════════
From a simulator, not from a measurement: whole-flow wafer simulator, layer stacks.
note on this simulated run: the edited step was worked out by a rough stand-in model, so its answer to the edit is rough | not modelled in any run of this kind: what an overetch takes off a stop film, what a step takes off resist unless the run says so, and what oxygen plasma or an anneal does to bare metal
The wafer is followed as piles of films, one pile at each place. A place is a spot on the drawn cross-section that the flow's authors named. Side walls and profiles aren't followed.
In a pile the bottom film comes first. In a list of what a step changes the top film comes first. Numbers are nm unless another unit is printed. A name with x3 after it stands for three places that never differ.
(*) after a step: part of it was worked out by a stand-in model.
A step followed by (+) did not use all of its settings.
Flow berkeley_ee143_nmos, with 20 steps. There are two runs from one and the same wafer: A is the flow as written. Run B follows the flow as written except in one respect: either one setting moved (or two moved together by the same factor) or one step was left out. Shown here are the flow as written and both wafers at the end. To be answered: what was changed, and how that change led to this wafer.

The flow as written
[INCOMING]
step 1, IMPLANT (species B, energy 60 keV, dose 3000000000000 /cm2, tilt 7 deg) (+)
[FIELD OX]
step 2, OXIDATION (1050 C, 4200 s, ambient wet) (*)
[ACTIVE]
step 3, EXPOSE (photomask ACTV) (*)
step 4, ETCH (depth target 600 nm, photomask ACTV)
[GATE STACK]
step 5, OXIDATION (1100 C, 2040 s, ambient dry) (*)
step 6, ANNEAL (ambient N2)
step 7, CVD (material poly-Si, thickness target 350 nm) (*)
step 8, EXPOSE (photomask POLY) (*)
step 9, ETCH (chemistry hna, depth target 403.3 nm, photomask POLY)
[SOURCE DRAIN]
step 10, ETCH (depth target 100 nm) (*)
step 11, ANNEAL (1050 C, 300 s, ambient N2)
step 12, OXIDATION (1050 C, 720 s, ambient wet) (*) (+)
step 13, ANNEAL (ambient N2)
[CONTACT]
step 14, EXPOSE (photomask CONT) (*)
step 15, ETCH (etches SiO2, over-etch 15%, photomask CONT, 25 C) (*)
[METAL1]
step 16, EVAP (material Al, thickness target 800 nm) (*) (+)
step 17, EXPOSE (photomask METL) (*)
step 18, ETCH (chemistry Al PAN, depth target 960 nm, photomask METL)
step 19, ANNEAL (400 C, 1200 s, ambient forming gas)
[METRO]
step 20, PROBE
════════

• [WORK REQUEST]: The response should be the listing above, limited to the lines between the one holding "Flow berkeley_ee143_nmos, with" and the one holding "step 11, ANNEAL (1050 C, 300 s, ambient N2)", inclusive, reproduced exactly.

• [TASK OUTPUT]:
Flow berkeley_ee143_nmos, with 20 steps. There are two runs from one and the same wafer: A is the flow as written. Run B follows the flow as written except in one respect: either one setting moved (or two moved together by the same factor) or one step was left out. Shown here are the flow as written and both wafers at the end. To be answered: what was changed, and how that change led to this wafer.

The flow as written
[INCOMING]
step 1, IMPLANT (species B, energy 60 keV, dose 3000000000000 /cm2, tilt 7 deg) (+)
[FIELD OX]
step 2, OXIDATION (1050 C, 4200 s, ambient wet) (*)
[ACTIVE]
step 3, EXPOSE (photomask ACTV) (*)
step 4, ETCH (depth target 600 nm, photomask ACTV)
[GATE STACK]
step 5, OXIDATION (1100 C, 2040 s, ambient dry) (*)
step 6, ANNEAL (ambient N2)
step 7, CVD (material poly-Si, thickness target 350 nm) (*)
step 8, EXPOSE (photomask POLY) (*)
step 9, ETCH (chemistry hna, depth target 403.3 nm, photomask POLY)
[SOURCE DRAIN]
step 10, ETCH (depth target 100 nm) (*)
step 11, ANNEAL (1050 C, 300 s, ambient N2)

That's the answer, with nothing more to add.